►
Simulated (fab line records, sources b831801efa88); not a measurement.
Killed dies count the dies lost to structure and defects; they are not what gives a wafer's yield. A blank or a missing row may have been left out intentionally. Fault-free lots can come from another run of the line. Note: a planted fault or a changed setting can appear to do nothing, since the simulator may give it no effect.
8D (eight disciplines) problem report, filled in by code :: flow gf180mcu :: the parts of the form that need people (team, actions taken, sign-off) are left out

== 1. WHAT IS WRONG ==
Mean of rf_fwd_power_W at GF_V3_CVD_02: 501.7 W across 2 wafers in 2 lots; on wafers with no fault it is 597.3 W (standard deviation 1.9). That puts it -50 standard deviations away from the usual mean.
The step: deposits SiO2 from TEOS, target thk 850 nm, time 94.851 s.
◄

§ ASSIGNED TASK
The answer must be every record above, repeated exactly as written.

§ RESPONSE
Simulated (fab line records, sources b831801efa88); not a measurement.
Killed dies count the dies lost to structure and defects; they are not what gives a wafer's yield. A blank or a missing row may have been left out intentionally. Fault-free lots can come from another run of the line. Note: a planted fault or a changed setting can appear to do nothing, since the simulator may give it no effect.
8D (eight disciplines) problem report, filled in by code :: flow gf180mcu :: the parts of the form that need people (team, actions taken, sign-off) are left out

== 1. WHAT IS WRONG ==
Mean of rf_fwd_power_W at GF_V3_CVD_02: 501.7 W across 2 wafers in 2 lots; on wafers with no fault it is 597.3 W (standard deviation 1.9). That puts it -50 standard deviations away from the usual mean.
The step: deposits SiO2 from TEOS, target thk 850 nm, time 94.851 s.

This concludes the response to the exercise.